ENTRIES SUPPLIED:
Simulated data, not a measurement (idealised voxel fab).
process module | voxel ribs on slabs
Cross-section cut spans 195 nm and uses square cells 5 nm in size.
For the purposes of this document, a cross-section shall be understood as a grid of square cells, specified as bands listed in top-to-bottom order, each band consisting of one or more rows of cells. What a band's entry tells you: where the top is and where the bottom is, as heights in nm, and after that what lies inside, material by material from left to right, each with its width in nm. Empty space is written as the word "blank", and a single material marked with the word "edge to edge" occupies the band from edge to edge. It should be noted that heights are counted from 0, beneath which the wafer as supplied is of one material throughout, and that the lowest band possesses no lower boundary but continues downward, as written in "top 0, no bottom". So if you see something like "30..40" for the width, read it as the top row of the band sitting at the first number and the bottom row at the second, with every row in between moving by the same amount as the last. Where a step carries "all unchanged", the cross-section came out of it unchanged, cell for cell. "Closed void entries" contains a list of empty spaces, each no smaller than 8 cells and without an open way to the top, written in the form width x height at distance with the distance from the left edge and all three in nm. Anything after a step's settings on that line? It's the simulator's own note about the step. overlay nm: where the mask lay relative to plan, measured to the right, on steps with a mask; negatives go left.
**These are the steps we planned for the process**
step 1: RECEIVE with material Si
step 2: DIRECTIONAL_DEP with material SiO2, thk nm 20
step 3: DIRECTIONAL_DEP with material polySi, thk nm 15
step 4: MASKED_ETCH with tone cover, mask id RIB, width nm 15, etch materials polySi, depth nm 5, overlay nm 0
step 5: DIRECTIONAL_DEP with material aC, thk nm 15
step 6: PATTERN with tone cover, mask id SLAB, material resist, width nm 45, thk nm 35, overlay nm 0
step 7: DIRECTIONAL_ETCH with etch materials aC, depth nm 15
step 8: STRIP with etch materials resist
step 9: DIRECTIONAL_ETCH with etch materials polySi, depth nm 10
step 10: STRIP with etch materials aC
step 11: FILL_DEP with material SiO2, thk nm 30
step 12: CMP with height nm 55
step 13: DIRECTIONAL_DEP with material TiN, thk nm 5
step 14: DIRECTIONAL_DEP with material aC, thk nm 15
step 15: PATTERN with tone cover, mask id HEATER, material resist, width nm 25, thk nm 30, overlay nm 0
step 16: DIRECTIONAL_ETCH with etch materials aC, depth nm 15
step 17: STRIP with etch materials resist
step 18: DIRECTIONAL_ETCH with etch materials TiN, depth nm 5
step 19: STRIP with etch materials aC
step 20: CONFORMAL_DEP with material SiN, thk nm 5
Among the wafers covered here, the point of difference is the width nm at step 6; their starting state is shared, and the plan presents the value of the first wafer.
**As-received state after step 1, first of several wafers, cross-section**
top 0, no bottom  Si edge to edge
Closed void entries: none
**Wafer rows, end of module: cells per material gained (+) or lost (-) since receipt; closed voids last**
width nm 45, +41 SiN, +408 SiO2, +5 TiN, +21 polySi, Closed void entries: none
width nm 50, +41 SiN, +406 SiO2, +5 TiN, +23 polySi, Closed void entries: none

WORK REQUEST:
Among the entries above, the lines between the ones containing "step 19: STRIP with etch materials aC" and "width nm 45, +41", inclusive, are to be transcribed exactly. No other line is to be given.

SOLUTION:
step 19: STRIP with etch materials aC
step 20: CONFORMAL_DEP with material SiN, thk nm 5
Among the wafers covered here, the point of difference is the width nm at step 6; their starting state is shared, and the plan presents the value of the first wafer.
**As-received state after step 1, first of several wafers, cross-section**
top 0, no bottom  Si edge to edge
Closed void entries: none
**Wafer rows, end of module: cells per material gained (+) or lost (-) since receipt; closed voids last**
width nm 45, +41 SiN, +408 SiO2, +5 TiN, +21 polySi, Closed void entries: none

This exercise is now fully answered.